→ **Excerpted records**
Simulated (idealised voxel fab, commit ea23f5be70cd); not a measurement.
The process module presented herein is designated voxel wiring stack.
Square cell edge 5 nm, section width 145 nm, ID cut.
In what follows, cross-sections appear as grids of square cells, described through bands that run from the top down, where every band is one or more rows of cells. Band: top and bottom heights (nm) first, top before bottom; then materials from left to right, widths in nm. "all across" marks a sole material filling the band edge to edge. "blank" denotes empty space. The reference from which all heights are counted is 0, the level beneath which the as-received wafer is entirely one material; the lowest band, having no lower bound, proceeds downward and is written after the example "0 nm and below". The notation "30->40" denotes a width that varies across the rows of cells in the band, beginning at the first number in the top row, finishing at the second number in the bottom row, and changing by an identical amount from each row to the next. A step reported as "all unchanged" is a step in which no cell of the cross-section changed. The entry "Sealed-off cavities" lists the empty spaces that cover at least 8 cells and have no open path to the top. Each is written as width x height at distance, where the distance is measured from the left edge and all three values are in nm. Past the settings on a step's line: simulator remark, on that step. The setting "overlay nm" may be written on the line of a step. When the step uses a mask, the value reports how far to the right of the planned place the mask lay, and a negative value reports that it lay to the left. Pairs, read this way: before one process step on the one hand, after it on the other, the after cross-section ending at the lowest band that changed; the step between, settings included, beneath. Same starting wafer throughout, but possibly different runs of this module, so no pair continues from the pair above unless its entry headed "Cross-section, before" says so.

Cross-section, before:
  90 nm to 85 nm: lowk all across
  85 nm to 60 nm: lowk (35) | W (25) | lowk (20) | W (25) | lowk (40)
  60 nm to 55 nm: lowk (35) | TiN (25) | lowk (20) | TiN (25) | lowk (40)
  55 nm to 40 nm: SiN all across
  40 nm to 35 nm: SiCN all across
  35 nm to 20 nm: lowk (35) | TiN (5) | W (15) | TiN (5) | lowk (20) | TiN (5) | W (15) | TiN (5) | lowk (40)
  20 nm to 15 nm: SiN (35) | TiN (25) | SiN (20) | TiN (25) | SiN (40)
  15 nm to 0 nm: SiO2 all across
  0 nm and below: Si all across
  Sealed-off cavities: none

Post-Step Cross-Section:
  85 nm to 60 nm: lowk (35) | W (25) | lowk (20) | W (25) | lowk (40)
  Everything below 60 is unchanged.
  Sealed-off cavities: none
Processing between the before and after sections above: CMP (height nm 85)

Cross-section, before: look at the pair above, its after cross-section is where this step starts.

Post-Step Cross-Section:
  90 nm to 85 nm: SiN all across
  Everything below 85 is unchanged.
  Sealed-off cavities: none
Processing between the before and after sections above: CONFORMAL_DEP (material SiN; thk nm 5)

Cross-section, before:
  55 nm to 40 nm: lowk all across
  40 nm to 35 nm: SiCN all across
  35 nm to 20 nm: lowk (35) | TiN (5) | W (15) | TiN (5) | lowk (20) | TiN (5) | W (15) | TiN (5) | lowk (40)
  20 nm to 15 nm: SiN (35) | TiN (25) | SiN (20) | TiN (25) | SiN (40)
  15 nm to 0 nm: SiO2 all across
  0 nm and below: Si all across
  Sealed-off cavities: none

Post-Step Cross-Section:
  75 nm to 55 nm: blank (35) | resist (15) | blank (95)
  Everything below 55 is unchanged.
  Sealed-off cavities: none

→ **Work instruction**
In the records above, find the line with "Everything below 60 is unchanged."; write out exactly that line and each one after it, stopping after the line with "Everything below 55 is unchanged.".

→ **Answer space**
  Everything below 60 is unchanged.
  Sealed-off cavities: none
Processing between the before and after sections above: CMP (height nm 85)

Cross-section, before: look at the pair above, its after cross-section is where this step starts.

Post-Step Cross-Section:
  90 nm to 85 nm: SiN all across
  Everything below 85 is unchanged.
  Sealed-off cavities: none
Processing between the before and after sections above: CONFORMAL_DEP (material SiN; thk nm 5)

Cross-section, before:
  55 nm to 40 nm: lowk all across
  40 nm to 35 nm: SiCN all across
  35 nm to 20 nm: lowk (35) | TiN (5) | W (15) | TiN (5) | lowk (20) | TiN (5) | W (15) | TiN (5) | lowk (40)
  20 nm to 15 nm: SiN (35) | TiN (25) | SiN (20) | TiN (25) | SiN (40)
  15 nm to 0 nm: SiO2 all across
  0 nm and below: Si all across
  Sealed-off cavities: none

Post-Step Cross-Section:
  75 nm to 55 nm: blank (35) | resist (15) | blank (95)
  Everything below 55 is unchanged.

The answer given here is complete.